INFORMATION PROVIDED.
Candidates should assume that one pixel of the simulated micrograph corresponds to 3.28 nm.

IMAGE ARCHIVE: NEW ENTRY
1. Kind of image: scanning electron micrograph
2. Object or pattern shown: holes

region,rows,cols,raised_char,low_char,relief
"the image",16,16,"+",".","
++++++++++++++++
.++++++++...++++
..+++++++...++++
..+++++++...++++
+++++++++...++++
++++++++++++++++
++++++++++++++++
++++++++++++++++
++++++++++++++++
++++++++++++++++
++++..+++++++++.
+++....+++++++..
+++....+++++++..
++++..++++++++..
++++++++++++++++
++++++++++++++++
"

WORK ITEM.
Copy the material above word for word, taking the first line, the line containing "region,rows,cols,raised_char,low_char,relief", and every line between them, and nothing else.

ANSWER SECTION.
Candidates should assume that one pixel of the simulated micrograph corresponds to 3.28 nm.

IMAGE ARCHIVE: NEW ENTRY
1. Kind of image: scanning electron micrograph
2. Object or pattern shown: holes

region,rows,cols,raised_char,low_char,relief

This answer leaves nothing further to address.